- **Work instruction**
Copy out the records again. Change nothing.

(Material provided begins)
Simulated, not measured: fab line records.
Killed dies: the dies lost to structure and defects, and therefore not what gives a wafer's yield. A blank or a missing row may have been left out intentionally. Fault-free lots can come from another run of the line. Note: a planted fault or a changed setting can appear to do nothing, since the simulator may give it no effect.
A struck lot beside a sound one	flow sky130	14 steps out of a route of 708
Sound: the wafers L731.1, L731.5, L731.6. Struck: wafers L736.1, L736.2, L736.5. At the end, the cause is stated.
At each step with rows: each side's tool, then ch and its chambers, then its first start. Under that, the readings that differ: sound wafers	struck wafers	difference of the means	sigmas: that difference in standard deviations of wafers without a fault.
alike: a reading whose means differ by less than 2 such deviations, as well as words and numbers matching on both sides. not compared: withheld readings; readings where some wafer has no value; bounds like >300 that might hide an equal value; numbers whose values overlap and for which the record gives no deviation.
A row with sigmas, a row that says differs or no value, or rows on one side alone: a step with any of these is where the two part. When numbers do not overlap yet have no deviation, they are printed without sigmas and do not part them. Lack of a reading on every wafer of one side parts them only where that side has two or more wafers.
(Material provided ends)

- **Expected answer**
Simulated, not measured: fab line records.
Killed dies: the dies lost to structure and defects, and therefore not what gives a wafer's yield. A blank or a missing row may have been left out intentionally. Fault-free lots can come from another run of the line. Note: a planted fault or a changed setting can appear to do nothing, since the simulator may give it no effect.
A struck lot beside a sound one	flow sky130	14 steps out of a route of 708
Sound: the wafers L731.1, L731.5, L731.6. Struck: wafers L736.1, L736.2, L736.5. At the end, the cause is stated.
At each step with rows: each side's tool, then ch and its chambers, then its first start. Under that, the readings that differ: sound wafers	struck wafers	difference of the means	sigmas: that difference in standard deviations of wafers without a fault.
alike: a reading whose means differ by less than 2 such deviations, as well as words and numbers matching on both sides. not compared: withheld readings; readings where some wafer has no value; bounds like >300 that might hide an equal value; numbers whose values overlap and for which the record gives no deviation.
A row with sigmas, a row that says differs or no value, or rows on one side alone: a step with any of these is where the two part. When numbers do not overlap yet have no deviation, they are printed without sigmas and do not part them. Lack of a reading on every wafer of one side parts them only where that side has two or more wafers.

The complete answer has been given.